• ASSIGNMENT:
Your output should be the entries below, from the first line up to and including the line with "A wafer's yield", reproduced exactly and with no other lines.

==============================

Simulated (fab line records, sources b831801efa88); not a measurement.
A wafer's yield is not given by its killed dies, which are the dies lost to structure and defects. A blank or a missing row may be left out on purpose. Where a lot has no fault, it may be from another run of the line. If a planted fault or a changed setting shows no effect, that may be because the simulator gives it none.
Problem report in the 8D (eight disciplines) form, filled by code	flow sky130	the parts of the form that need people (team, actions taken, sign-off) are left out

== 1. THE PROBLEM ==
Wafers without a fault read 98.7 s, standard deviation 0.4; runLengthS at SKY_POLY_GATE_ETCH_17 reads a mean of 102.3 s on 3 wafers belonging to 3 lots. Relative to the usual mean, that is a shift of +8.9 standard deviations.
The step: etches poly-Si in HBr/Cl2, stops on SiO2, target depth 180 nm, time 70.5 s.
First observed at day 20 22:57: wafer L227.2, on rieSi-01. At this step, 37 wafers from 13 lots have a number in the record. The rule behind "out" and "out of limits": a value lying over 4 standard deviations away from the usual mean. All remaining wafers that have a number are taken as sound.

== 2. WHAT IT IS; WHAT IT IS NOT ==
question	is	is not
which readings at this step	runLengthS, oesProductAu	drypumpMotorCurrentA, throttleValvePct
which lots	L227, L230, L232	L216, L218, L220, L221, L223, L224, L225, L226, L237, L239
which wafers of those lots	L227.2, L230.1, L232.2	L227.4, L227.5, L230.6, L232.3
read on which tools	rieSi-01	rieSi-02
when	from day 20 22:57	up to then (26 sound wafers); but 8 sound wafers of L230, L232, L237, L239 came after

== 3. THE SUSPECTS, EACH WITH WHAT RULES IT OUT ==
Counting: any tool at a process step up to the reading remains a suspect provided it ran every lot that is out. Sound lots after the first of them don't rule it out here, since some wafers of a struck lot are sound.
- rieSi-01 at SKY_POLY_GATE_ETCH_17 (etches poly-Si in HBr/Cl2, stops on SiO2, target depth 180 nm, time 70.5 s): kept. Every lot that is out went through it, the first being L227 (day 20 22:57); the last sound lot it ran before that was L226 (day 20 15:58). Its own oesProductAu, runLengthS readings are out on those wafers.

==============================

• TASK ANSWER:
Simulated (fab line records, sources b831801efa88); not a measurement.
A wafer's yield is not given by its killed dies, which are the dies lost to structure and defects. A blank or a missing row may be left out on purpose. Where a lot has no fault, it may be from another run of the line. If a planted fault or a changed setting shows no effect, that may be because the simulator gives it none.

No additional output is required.